### DATA RECORDS
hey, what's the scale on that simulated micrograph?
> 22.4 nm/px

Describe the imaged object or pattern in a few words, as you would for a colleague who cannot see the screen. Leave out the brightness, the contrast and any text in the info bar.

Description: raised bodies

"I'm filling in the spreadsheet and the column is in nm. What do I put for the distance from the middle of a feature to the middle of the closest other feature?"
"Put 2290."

### ACTION ITEM
Copy out the entries. Change nothing.

### YOUR RESPONSE
hey, what's the scale on that simulated micrograph?
> 22.4 nm/px

Describe the imaged object or pattern in a few words, as you would for a colleague who cannot see the screen. Leave out the brightness, the contrast and any text in the info bar.

Description: raised bodies

"I'm filling in the spreadsheet and the column is in nm. What do I put for the distance from the middle of a feature to the middle of the closest other feature?"
"Put 2290."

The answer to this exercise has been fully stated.